**Assigned task**. From the records below, output exactly the lines running from the line containing "S2: chuck temperature; C; usual 85" through the line containing "C3: touches since", and no others.

□ □ □ □

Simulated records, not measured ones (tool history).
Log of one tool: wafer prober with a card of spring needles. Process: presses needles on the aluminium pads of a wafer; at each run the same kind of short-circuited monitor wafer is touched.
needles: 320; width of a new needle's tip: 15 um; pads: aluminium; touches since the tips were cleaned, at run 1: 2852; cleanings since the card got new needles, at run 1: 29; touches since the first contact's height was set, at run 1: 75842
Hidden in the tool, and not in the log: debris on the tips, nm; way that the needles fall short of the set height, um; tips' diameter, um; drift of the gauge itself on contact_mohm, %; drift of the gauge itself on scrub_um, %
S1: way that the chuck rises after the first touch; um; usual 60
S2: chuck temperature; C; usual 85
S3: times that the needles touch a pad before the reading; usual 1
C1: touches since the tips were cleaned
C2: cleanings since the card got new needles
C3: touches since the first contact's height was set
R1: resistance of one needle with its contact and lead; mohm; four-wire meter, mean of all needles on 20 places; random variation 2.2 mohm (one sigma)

□ □ □ □

**Answer area**.
S2: chuck temperature; C; usual 85
S3: times that the needles touch a pad before the reading; usual 1
C1: touches since the tips were cleaned
C2: cleanings since the card got new needles
C3: touches since the first contact's height was set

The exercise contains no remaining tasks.